/---
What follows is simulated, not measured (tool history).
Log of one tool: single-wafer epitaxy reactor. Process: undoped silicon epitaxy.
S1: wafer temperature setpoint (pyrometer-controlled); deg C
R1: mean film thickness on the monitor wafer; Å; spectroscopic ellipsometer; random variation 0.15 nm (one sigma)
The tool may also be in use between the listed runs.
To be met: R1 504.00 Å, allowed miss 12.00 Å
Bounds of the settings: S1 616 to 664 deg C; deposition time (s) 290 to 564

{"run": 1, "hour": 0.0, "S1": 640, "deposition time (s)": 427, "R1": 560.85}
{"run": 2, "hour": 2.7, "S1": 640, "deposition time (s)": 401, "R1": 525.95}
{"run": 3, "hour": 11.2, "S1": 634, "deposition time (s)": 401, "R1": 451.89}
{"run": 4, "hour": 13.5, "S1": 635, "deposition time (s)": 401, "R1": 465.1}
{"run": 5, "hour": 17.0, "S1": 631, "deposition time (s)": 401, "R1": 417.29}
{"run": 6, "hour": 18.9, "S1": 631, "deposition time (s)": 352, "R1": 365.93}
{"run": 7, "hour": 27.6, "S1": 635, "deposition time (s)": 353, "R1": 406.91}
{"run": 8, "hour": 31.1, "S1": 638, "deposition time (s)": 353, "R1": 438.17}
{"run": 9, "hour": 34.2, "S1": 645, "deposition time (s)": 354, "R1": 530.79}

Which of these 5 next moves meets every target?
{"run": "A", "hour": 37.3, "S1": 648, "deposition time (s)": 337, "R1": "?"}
\---

Restate all of the material above exactly as written.

RESULT:
What follows is simulated, not measured (tool history).
Log of one tool: single-wafer epitaxy reactor. Process: undoped silicon epitaxy.
S1: wafer temperature setpoint (pyrometer-controlled); deg C
R1: mean film thickness on the monitor wafer; Å; spectroscopic ellipsometer; random variation 0.15 nm (one sigma)
The tool may also be in use between the listed runs.
To be met: R1 504.00 Å, allowed miss 12.00 Å
Bounds of the settings: S1 616 to 664 deg C; deposition time (s) 290 to 564

{"run": 1, "hour": 0.0, "S1": 640, "deposition time (s)": 427, "R1": 560.85}
{"run": 2, "hour": 2.7, "S1": 640, "deposition time (s)": 401, "R1": 525.95}
{"run": 3, "hour": 11.2, "S1": 634, "deposition time (s)": 401, "R1": 451.89}
{"run": 4, "hour": 13.5, "S1": 635, "deposition time (s)": 401, "R1": 465.1}
{"run": 5, "hour": 17.0, "S1": 631, "deposition time (s)": 401, "R1": 417.29}
{"run": 6, "hour": 18.9, "S1": 631, "deposition time (s)": 352, "R1": 365.93}
{"run": 7, "hour": 27.6, "S1": 635, "deposition time (s)": 353, "R1": 406.91}
{"run": 8, "hour": 31.1, "S1": 638, "deposition time (s)": 353, "R1": 438.17}
{"run": 9, "hour": 34.2, "S1": 645, "deposition time (s)": 354, "R1": 530.79}

Which of these 5 next moves meets every target?
{"run": "A", "hour": 37.3, "S1": 648, "deposition time (s)": 337, "R1": "?"}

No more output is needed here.